## DATASET EXCERPTS:
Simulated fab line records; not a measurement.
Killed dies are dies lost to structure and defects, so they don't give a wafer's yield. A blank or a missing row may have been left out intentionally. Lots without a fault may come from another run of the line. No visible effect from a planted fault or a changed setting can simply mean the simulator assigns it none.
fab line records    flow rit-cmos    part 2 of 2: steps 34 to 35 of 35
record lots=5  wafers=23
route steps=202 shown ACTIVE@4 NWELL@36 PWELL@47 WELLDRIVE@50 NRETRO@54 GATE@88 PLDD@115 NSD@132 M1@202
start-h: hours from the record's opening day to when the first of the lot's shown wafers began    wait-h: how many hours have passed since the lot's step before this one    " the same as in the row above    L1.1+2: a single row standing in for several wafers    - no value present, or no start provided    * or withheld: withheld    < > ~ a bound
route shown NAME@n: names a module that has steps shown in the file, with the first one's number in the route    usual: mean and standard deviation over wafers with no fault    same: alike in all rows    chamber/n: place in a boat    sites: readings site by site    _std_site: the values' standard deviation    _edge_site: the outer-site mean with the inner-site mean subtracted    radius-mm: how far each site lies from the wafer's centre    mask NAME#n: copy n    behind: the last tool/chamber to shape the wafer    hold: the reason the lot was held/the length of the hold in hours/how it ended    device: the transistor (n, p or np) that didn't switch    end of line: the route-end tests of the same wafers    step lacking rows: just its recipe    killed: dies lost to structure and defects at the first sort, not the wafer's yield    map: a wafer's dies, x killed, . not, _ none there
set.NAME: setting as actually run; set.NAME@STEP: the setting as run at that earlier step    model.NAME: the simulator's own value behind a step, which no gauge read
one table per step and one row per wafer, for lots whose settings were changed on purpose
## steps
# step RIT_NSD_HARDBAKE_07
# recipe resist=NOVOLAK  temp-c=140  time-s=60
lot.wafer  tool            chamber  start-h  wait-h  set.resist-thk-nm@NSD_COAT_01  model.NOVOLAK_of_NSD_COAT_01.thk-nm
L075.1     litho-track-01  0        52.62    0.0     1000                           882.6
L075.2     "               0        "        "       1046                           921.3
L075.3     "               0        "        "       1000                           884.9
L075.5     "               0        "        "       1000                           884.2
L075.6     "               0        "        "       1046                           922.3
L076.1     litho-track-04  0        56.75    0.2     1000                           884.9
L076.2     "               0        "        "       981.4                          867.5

## WORK ORDER:
Repeat exactly the lines from the first line of the records above through the line containing "start-h: hours from", both included, and nothing else.

## EXERCISE RESPONSE:
Simulated fab line records; not a measurement.
Killed dies are dies lost to structure and defects, so they don't give a wafer's yield. A blank or a missing row may have been left out intentionally. Lots without a fault may come from another run of the line. No visible effect from a planted fault or a changed setting can simply mean the simulator assigns it none.
fab line records    flow rit-cmos    part 2 of 2: steps 34 to 35 of 35
record lots=5  wafers=23
route steps=202 shown ACTIVE@4 NWELL@36 PWELL@47 WELLDRIVE@50 NRETRO@54 GATE@88 PLDD@115 NSD@132 M1@202
start-h: hours from the record's opening day to when the first of the lot's shown wafers began    wait-h: how many hours have passed since the lot's step before this one    " the same as in the row above    L1.1+2: a single row standing in for several wafers    - no value present, or no start provided    * or withheld: withheld    < > ~ a bound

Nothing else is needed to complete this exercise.